- **Material shown**:
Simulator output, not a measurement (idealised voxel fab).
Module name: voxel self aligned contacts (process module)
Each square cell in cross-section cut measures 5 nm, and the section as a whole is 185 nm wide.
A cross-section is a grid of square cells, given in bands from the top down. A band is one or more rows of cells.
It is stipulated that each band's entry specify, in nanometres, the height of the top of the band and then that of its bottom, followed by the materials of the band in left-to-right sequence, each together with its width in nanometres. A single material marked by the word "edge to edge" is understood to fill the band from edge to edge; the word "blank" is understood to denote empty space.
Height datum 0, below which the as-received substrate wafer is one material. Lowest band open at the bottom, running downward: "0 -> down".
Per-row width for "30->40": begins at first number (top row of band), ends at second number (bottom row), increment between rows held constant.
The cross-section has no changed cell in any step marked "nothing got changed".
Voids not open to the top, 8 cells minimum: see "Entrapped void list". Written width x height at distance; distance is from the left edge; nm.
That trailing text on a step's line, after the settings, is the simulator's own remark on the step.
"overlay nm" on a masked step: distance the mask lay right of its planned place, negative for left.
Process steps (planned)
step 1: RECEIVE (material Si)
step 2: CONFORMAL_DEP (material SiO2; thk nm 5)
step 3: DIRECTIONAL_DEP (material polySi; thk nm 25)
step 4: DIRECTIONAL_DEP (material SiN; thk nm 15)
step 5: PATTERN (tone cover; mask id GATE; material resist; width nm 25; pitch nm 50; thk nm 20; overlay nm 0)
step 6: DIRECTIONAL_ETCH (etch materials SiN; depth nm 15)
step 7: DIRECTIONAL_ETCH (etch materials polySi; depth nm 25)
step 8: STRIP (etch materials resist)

- **Requirement**: Starting with the first line of the entries and ending with the line that has "A cross-section is", copy each line exactly and add nothing.

- **Answer section**:
Simulator output, not a measurement (idealised voxel fab).
Module name: voxel self aligned contacts (process module)
Each square cell in cross-section cut measures 5 nm, and the section as a whole is 185 nm wide.
A cross-section is a grid of square cells, given in bands from the top down. A band is one or more rows of cells.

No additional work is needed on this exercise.